* **DATA RECORDS**:
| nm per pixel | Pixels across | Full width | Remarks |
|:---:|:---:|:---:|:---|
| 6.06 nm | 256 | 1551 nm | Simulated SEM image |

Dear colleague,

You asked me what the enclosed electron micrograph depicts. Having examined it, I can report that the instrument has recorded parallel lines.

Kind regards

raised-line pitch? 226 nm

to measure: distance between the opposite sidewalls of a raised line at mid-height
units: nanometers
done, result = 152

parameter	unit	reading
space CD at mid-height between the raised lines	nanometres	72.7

* **EXERCISE**: From the very first line of the data through the line with "raised-line pitch? 226 nm" in it, please reproduce each line exactly and output nothing more.

* **EXERCISE OUTPUT**:
| nm per pixel | Pixels across | Full width | Remarks |
|:---:|:---:|:---:|:---|
| 6.06 nm | 256 | 1551 nm | Simulated SEM image |

Dear colleague,

You asked me what the enclosed electron micrograph depicts. Having examined it, I can report that the instrument has recorded parallel lines.

Kind regards

raised-line pitch? 226 nm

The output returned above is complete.